**Required action:** When you reach the line containing "note on all" in the entries below, start writing out each line exactly, and stop after the line containing "the authors' place".

++++ Information supplied

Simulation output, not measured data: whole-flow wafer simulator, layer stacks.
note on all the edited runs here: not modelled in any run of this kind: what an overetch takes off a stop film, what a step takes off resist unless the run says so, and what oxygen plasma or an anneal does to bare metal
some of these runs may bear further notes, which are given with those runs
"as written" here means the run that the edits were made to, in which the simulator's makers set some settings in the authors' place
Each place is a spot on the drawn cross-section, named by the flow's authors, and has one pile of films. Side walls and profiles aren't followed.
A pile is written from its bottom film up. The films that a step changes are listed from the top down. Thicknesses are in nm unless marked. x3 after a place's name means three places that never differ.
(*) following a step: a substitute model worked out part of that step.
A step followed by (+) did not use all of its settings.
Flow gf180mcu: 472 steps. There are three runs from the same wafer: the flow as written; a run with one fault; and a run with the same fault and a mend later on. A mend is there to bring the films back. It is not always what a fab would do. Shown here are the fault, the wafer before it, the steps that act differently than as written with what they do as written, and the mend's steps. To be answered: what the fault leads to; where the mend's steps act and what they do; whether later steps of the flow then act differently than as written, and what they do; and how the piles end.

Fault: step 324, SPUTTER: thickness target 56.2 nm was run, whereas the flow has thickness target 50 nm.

++++++++

**Task output:**
note on all the edited runs here: not modelled in any run of this kind: what an overetch takes off a stop film, what a step takes off resist unless the run says so, and what oxygen plasma or an anneal does to bare metal
some of these runs may bear further notes, which are given with those runs
"as written" here means the run that the edits were made to, in which the simulator's makers set some settings in the authors' place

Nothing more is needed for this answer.